• Work request: Below are some records. Return exactly the lines from the one with "Name of the" to the one with "Section shown: cut.", and nothing else.

Data extracts Block Start

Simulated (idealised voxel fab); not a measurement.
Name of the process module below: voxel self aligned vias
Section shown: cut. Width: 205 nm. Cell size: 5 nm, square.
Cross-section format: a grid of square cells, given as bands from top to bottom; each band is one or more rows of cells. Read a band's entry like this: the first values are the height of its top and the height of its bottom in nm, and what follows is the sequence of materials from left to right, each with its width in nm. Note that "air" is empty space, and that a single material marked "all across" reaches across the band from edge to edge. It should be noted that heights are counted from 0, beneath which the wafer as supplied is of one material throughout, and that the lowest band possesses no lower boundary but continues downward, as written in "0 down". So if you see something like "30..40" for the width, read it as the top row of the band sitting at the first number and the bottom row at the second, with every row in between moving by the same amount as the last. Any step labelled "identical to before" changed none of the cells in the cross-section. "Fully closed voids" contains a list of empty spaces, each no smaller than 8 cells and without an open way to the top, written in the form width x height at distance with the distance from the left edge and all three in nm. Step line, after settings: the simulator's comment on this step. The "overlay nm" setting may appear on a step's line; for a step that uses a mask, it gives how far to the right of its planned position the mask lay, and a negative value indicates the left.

Data extracts Block End

• Response area:
Name of the process module below: voxel self aligned vias
Section shown: cut. Width: 205 nm. Cell size: 5 nm, square.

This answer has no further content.